Start of Entries supplied

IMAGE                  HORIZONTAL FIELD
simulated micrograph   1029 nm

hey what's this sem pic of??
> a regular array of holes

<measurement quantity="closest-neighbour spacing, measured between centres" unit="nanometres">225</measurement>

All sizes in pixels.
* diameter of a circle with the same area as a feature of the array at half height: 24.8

End of Entries supplied

## Exercise
Reproduce the entire listing word for word.

## Problem solution
IMAGE                  HORIZONTAL FIELD
simulated micrograph   1029 nm

hey what's this sem pic of??
> a regular array of holes

<measurement quantity="closest-neighbour spacing, measured between centres" unit="nanometres">225</measurement>

All sizes in pixels.
* diameter of a circle with the same area as a feature of the array at half height: 24.8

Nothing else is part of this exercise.